Work task ::
Return only the lines running from the top of the entries to the line with "For reference, the", inclusive, exactly as written.

Supplied information ::
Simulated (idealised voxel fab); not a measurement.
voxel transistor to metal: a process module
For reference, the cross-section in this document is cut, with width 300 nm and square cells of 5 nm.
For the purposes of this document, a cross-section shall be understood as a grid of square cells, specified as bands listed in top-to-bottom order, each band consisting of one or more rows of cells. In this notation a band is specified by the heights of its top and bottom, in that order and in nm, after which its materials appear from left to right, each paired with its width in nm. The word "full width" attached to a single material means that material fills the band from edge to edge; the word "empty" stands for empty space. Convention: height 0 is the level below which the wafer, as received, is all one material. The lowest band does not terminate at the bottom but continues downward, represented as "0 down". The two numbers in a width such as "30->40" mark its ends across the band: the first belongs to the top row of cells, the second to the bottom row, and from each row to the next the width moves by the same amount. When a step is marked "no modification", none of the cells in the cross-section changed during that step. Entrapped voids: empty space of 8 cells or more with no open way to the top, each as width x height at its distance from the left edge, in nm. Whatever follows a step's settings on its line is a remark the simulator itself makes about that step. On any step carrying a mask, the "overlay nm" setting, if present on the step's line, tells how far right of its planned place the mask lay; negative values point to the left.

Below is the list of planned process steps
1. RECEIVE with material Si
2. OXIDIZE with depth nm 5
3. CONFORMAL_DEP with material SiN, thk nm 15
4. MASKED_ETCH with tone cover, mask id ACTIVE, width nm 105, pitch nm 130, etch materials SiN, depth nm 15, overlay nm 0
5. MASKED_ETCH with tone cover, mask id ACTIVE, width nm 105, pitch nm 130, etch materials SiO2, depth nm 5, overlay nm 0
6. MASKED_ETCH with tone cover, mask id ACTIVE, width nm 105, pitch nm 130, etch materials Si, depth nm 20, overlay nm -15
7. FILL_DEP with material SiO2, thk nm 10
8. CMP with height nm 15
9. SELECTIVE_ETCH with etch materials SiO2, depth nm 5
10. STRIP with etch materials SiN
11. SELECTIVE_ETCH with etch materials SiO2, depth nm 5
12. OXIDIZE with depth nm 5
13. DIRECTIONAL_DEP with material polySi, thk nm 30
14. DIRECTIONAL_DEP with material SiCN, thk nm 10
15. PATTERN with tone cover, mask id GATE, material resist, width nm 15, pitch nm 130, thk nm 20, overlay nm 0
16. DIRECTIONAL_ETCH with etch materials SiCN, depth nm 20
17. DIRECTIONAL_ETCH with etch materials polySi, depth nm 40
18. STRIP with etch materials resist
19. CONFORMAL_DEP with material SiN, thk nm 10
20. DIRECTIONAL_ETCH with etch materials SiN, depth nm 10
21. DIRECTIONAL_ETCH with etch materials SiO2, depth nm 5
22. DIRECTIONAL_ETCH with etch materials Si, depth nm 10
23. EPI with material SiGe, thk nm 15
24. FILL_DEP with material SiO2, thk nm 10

Written response ::
Simulated (idealised voxel fab); not a measurement.
voxel transistor to metal: a process module
For reference, the cross-section in this document is cut, with width 300 nm and square cells of 5 nm.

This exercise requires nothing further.